- [WORK ORDER] The lines from the top of the records below through the one containing "Measure the thickness" are to be transcribed exactly, and nothing else is to be added.

- [ENTRIES SHOWN]
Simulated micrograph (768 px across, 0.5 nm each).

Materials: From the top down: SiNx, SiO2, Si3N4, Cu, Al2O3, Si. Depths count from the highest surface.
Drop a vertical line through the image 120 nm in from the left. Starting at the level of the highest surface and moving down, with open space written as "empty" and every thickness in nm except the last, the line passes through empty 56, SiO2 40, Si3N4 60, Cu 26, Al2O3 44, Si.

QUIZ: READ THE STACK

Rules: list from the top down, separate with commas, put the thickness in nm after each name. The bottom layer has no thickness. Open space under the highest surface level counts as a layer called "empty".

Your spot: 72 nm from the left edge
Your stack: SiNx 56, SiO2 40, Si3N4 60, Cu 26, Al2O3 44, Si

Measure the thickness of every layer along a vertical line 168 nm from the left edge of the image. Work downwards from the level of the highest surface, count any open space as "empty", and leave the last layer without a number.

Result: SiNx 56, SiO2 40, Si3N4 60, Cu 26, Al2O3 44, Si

- [ANSWER SECTION]
Simulated micrograph (768 px across, 0.5 nm each).

Materials: From the top down: SiNx, SiO2, Si3N4, Cu, Al2O3, Si. Depths count from the highest surface.
Drop a vertical line through the image 120 nm in from the left. Starting at the level of the highest surface and moving down, with open space written as "empty" and every thickness in nm except the last, the line passes through empty 56, SiO2 40, Si3N4 60, Cu 26, Al2O3 44, Si.

QUIZ: READ THE STACK

Rules: list from the top down, separate with commas, put the thickness in nm after each name. The bottom layer has no thickness. Open space under the highest surface level counts as a layer called "empty".

Your spot: 72 nm from the left edge
Your stack: SiNx 56, SiO2 40, Si3N4 60, Cu 26, Al2O3 44, Si

Measure the thickness of every layer along a vertical line 168 nm from the left edge of the image. Work downwards from the level of the highest surface, count any open space as "empty", and leave the last layer without a number.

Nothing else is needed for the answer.